Look in the material below for the line holding "Rule: a lot". Set it down exactly, with each later line up to and including the line holding "CONTACT_W_RS (ohm/sq), wafer by wafer: 0.377".

*** Data for review ***
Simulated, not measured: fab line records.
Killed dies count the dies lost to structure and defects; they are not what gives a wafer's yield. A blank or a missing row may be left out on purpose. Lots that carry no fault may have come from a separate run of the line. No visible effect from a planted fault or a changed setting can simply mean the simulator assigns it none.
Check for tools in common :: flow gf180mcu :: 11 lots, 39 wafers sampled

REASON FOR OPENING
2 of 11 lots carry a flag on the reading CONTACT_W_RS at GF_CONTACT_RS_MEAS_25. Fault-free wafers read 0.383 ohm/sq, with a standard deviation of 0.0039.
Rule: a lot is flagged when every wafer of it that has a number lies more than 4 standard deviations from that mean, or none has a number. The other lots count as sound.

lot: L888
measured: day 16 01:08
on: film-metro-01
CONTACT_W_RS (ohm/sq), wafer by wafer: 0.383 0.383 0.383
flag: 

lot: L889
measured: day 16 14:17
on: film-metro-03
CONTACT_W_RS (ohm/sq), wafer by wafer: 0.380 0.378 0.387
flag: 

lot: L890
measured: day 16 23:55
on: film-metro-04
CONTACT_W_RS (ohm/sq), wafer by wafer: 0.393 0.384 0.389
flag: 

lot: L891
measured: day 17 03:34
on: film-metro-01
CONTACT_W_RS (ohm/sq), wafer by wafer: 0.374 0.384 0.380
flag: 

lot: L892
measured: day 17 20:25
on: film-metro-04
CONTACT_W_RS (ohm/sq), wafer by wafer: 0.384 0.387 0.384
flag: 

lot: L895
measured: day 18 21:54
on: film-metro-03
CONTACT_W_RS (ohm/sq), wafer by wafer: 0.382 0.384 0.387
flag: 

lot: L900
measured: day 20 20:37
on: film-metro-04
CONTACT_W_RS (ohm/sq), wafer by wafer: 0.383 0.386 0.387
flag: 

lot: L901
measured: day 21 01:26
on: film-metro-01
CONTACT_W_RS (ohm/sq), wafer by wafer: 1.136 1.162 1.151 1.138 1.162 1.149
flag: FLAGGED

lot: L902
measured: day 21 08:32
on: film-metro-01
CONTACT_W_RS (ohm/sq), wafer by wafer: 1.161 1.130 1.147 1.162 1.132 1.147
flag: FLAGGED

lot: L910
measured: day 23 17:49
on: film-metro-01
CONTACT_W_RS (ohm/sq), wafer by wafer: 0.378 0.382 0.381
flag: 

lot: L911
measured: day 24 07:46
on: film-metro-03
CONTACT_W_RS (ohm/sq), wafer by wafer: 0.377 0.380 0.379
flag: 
*** End of Data for review ***

Exercise solution ->
Rule: a lot is flagged when every wafer of it that has a number lies more than 4 standard deviations from that mean, or none has a number. The other lots count as sound.

lot: L888
measured: day 16 01:08
on: film-metro-01
CONTACT_W_RS (ohm/sq), wafer by wafer: 0.383 0.383 0.383
flag: 

lot: L889
measured: day 16 14:17
on: film-metro-03
CONTACT_W_RS (ohm/sq), wafer by wafer: 0.380 0.378 0.387
flag: 

lot: L890
measured: day 16 23:55
on: film-metro-04
CONTACT_W_RS (ohm/sq), wafer by wafer: 0.393 0.384 0.389
flag: 

lot: L891
measured: day 17 03:34
on: film-metro-01
CONTACT_W_RS (ohm/sq), wafer by wafer: 0.374 0.384 0.380
flag: 

lot: L892
measured: day 17 20:25
on: film-metro-04
CONTACT_W_RS (ohm/sq), wafer by wafer: 0.384 0.387 0.384
flag: 

lot: L895
measured: day 18 21:54
on: film-metro-03
CONTACT_W_RS (ohm/sq), wafer by wafer: 0.382 0.384 0.387
flag: 

lot: L900
measured: day 20 20:37
on: film-metro-04
CONTACT_W_RS (ohm/sq), wafer by wafer: 0.383 0.386 0.387
flag: 

lot: L901
measured: day 21 01:26
on: film-metro-01
CONTACT_W_RS (ohm/sq), wafer by wafer: 1.136 1.162 1.151 1.138 1.162 1.149
flag: FLAGGED

lot: L902
measured: day 21 08:32
on: film-metro-01
CONTACT_W_RS (ohm/sq), wafer by wafer: 1.161 1.130 1.147 1.162 1.132 1.147
flag: FLAGGED

lot: L910
measured: day 23 17:49
on: film-metro-01
CONTACT_W_RS (ohm/sq), wafer by wafer: 0.378 0.382 0.381
flag: 

lot: L911
measured: day 24 07:46
on: film-metro-03
CONTACT_W_RS (ohm/sq), wafer by wafer: 0.377 0.380 0.379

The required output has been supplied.